▬▬▬▬▬▬
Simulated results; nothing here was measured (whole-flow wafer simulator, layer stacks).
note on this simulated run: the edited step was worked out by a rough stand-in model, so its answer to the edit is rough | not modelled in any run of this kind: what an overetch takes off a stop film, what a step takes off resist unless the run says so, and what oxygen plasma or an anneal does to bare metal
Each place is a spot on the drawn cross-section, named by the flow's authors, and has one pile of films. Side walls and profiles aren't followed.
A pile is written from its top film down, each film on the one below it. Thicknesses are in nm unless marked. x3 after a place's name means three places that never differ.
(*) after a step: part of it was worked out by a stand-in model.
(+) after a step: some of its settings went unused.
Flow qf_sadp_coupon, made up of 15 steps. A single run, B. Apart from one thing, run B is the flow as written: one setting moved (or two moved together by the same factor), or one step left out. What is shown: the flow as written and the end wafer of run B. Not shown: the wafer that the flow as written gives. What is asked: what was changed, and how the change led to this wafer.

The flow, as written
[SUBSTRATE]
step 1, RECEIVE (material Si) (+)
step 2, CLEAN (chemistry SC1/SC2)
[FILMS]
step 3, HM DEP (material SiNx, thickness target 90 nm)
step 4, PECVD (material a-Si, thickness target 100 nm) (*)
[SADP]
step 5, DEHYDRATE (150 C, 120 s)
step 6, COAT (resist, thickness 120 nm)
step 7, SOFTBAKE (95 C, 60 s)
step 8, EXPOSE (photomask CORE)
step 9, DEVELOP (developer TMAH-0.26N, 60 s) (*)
▬▬▬▬▬▬

Word for word, restate each record in the listing.

Simulated results; nothing here was measured (whole-flow wafer simulator, layer stacks).
note on this simulated run: the edited step was worked out by a rough stand-in model, so its answer to the edit is rough | not modelled in any run of this kind: what an overetch takes off a stop film, what a step takes off resist unless the run says so, and what oxygen plasma or an anneal does to bare metal
Each place is a spot on the drawn cross-section, named by the flow's authors, and has one pile of films. Side walls and profiles aren't followed.
A pile is written from its top film down, each film on the one below it. Thicknesses are in nm unless marked. x3 after a place's name means three places that never differ.
(*) after a step: part of it was worked out by a stand-in model.
(+) after a step: some of its settings went unused.
Flow qf_sadp_coupon, made up of 15 steps. A single run, B. Apart from one thing, run B is the flow as written: one setting moved (or two moved together by the same factor), or one step left out. What is shown: the flow as written and the end wafer of run B. Not shown: the wafer that the flow as written gives. What is asked: what was changed, and how the change led to this wafer.

The flow, as written
[SUBSTRATE]
step 1, RECEIVE (material Si) (+)
step 2, CLEAN (chemistry SC1/SC2)
[FILMS]
step 3, HM DEP (material SiNx, thickness target 90 nm)
step 4, PECVD (material a-Si, thickness target 100 nm) (*)
[SADP]
step 5, DEHYDRATE (150 C, 120 s)
step 6, COAT (resist, thickness 120 nm)
step 7, SOFTBAKE (95 C, 60 s)
step 8, EXPOSE (photomask CORE)
step 9, DEVELOP (developer TMAH-0.26N, 60 s) (*)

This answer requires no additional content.